» RAW DATA
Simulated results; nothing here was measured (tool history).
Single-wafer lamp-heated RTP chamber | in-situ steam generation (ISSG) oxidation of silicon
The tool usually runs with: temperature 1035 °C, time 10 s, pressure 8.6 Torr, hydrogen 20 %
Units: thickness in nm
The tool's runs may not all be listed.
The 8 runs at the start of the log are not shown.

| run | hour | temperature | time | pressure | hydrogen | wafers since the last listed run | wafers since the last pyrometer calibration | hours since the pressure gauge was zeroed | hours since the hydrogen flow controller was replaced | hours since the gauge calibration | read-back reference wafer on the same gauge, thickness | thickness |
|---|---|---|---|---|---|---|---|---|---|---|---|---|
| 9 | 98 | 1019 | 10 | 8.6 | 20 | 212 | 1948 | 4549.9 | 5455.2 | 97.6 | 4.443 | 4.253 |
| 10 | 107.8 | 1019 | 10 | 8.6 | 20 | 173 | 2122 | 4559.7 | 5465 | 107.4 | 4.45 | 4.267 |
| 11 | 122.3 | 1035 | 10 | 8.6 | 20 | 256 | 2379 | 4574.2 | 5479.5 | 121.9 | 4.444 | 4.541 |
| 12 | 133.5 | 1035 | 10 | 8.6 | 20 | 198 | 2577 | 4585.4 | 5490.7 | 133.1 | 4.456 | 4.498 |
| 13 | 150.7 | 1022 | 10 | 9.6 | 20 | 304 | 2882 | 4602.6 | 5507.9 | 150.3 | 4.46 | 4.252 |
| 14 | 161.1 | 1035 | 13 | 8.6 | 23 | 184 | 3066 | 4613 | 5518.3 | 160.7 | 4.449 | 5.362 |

» ACTIVITY
The response has to give back every record verbatim.

» TASK ANSWER
Simulated results; nothing here was measured (tool history).
Single-wafer lamp-heated RTP chamber | in-situ steam generation (ISSG) oxidation of silicon
The tool usually runs with: temperature 1035 °C, time 10 s, pressure 8.6 Torr, hydrogen 20 %
Units: thickness in nm
The tool's runs may not all be listed.
The 8 runs at the start of the log are not shown.

| run | hour | temperature | time | pressure | hydrogen | wafers since the last listed run | wafers since the last pyrometer calibration | hours since the pressure gauge was zeroed | hours since the hydrogen flow controller was replaced | hours since the gauge calibration | read-back reference wafer on the same gauge, thickness | thickness |
|---|---|---|---|---|---|---|---|---|---|---|---|---|
| 9 | 98 | 1019 | 10 | 8.6 | 20 | 212 | 1948 | 4549.9 | 5455.2 | 97.6 | 4.443 | 4.253 |
| 10 | 107.8 | 1019 | 10 | 8.6 | 20 | 173 | 2122 | 4559.7 | 5465 | 107.4 | 4.45 | 4.267 |
| 11 | 122.3 | 1035 | 10 | 8.6 | 20 | 256 | 2379 | 4574.2 | 5479.5 | 121.9 | 4.444 | 4.541 |
| 12 | 133.5 | 1035 | 10 | 8.6 | 20 | 198 | 2577 | 4585.4 | 5490.7 | 133.1 | 4.456 | 4.498 |
| 13 | 150.7 | 1022 | 10 | 9.6 | 20 | 304 | 2882 | 4602.6 | 5507.9 | 150.3 | 4.46 | 4.252 |
| 14 | 161.1 | 1035 | 13 | 8.6 | 23 | 184 | 3066 | 4613 | 5518.3 | 160.7 | 4.449 | 5.362 |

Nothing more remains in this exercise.